TASK ITEM
Retype the data below without altering anything.

** Opening RECORD EXCERPTS block **
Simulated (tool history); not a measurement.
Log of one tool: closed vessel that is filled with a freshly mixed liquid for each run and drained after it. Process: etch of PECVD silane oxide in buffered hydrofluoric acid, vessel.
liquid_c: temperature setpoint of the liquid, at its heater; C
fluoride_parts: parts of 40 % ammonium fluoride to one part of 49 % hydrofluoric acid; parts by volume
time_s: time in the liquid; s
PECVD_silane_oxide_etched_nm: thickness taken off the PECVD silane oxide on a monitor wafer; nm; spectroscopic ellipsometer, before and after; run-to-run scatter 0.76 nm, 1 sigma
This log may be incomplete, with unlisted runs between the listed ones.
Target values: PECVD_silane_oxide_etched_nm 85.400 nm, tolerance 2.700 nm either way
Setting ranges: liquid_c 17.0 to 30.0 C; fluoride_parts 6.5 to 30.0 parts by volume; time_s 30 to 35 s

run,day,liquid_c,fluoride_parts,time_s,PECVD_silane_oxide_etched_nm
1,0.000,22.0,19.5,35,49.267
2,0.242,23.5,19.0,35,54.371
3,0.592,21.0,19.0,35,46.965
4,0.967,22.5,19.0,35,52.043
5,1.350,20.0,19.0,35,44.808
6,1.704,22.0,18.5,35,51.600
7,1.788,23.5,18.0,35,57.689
** Closing RECORD EXCERPTS block **

SOLUTION
Simulated (tool history); not a measurement.
Log of one tool: closed vessel that is filled with a freshly mixed liquid for each run and drained after it. Process: etch of PECVD silane oxide in buffered hydrofluoric acid, vessel.
liquid_c: temperature setpoint of the liquid, at its heater; C
fluoride_parts: parts of 40 % ammonium fluoride to one part of 49 % hydrofluoric acid; parts by volume
time_s: time in the liquid; s
PECVD_silane_oxide_etched_nm: thickness taken off the PECVD silane oxide on a monitor wafer; nm; spectroscopic ellipsometer, before and after; run-to-run scatter 0.76 nm, 1 sigma
This log may be incomplete, with unlisted runs between the listed ones.
Target values: PECVD_silane_oxide_etched_nm 85.400 nm, tolerance 2.700 nm either way
Setting ranges: liquid_c 17.0 to 30.0 C; fluoride_parts 6.5 to 30.0 parts by volume; time_s 30 to 35 s

run,day,liquid_c,fluoride_parts,time_s,PECVD_silane_oxide_etched_nm
1,0.000,22.0,19.5,35,49.267
2,0.242,23.5,19.0,35,54.371
3,0.592,21.0,19.0,35,46.965
4,0.967,22.5,19.0,35,52.043
5,1.350,20.0,19.0,35,44.808
6,1.704,22.0,18.5,35,51.600
7,1.788,23.5,18.0,35,57.689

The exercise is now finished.